Entries shown Start Marker

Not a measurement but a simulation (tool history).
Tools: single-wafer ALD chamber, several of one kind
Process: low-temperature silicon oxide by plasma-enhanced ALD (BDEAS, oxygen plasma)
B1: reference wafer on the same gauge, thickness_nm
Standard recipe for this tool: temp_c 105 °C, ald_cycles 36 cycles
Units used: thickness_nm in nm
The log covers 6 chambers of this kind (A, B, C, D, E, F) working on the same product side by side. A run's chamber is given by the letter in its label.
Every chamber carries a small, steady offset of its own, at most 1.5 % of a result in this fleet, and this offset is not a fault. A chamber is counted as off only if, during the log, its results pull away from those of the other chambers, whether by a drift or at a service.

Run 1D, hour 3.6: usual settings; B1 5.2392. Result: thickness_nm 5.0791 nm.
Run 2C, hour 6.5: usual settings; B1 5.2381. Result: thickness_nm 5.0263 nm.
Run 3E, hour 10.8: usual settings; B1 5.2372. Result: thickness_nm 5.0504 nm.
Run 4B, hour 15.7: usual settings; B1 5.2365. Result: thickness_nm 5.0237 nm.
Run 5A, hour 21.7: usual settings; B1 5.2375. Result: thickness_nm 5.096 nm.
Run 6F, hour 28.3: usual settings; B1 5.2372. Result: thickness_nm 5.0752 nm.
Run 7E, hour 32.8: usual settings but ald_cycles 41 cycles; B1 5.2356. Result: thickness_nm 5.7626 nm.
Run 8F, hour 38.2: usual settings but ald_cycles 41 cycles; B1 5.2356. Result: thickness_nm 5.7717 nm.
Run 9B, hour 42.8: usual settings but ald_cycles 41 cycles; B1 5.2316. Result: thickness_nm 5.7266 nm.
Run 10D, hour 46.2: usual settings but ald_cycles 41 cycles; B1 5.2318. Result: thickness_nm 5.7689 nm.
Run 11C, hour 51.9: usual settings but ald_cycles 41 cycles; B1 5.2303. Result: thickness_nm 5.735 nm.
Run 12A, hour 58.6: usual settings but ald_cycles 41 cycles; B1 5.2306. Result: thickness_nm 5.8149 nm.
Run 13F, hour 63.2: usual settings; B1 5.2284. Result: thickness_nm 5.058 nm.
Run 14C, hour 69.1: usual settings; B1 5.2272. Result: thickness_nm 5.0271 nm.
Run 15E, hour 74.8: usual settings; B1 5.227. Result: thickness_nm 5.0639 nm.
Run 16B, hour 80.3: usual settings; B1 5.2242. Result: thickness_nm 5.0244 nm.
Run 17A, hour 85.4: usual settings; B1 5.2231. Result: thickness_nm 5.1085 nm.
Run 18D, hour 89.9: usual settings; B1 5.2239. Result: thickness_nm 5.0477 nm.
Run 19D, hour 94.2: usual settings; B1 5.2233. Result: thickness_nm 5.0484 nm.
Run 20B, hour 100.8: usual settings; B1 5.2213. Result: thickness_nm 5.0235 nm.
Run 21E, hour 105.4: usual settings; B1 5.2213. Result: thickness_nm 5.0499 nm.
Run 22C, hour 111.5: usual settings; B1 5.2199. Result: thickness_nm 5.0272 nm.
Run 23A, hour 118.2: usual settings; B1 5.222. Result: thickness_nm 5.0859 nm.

Entries shown End Marker

Work item: Reproduce only the lines above spanning from the line containing "Process: low-temperature silicon" through the line containing "Run 1D, hour", word for word.

Task output:
Process: low-temperature silicon oxide by plasma-enhanced ALD (BDEAS, oxygen plasma)
B1: reference wafer on the same gauge, thickness_nm
Standard recipe for this tool: temp_c 105 °C, ald_cycles 36 cycles
Units used: thickness_nm in nm
The log covers 6 chambers of this kind (A, B, C, D, E, F) working on the same product side by side. A run's chamber is given by the letter in its label.
Every chamber carries a small, steady offset of its own, at most 1.5 % of a result in this fleet, and this offset is not a fault. A chamber is counted as off only if, during the log, its results pull away from those of the other chambers, whether by a drift or at a service.

Run 1D, hour 3.6: usual settings; B1 5.2392. Result: thickness_nm 5.0791 nm.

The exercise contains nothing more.